*GIVEN RECORDS*.
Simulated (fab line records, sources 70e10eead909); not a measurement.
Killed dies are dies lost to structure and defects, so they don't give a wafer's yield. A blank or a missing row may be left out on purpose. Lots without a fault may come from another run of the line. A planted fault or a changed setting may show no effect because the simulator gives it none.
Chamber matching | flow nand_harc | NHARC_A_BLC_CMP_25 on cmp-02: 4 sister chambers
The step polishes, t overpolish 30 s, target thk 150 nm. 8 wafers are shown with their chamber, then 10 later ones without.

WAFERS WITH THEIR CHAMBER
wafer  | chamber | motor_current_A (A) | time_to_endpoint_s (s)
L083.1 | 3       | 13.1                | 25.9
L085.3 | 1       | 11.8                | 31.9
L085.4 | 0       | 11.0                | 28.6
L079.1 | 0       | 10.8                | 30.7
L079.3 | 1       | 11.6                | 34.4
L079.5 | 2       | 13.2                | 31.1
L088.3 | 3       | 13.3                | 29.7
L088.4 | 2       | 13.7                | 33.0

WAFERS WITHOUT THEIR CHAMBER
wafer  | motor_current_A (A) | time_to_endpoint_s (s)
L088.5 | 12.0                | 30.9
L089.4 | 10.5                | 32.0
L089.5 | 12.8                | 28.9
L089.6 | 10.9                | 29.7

*ASSIGNMENT*.
Could you reproduce, exactly, every line above from the line with "The step polishes, t" to the line with "L089.5 | 12.8", and no other line? Both ends count.

*EXERCISE OUTPUT*.
The step polishes, t overpolish 30 s, target thk 150 nm. 8 wafers are shown with their chamber, then 10 later ones without.

WAFERS WITH THEIR CHAMBER
wafer  | chamber | motor_current_A (A) | time_to_endpoint_s (s)
L083.1 | 3       | 13.1                | 25.9
L085.3 | 1       | 11.8                | 31.9
L085.4 | 0       | 11.0                | 28.6
L079.1 | 0       | 10.8                | 30.7
L079.3 | 1       | 11.6                | 34.4
L079.5 | 2       | 13.2                | 31.1
L088.3 | 3       | 13.3                | 29.7
L088.4 | 2       | 13.7                | 33.0

WAFERS WITHOUT THEIR CHAMBER
wafer  | motor_current_A (A) | time_to_endpoint_s (s)
L088.5 | 12.0                | 30.9
L089.4 | 10.5                | 32.0
L089.5 | 12.8                | 28.9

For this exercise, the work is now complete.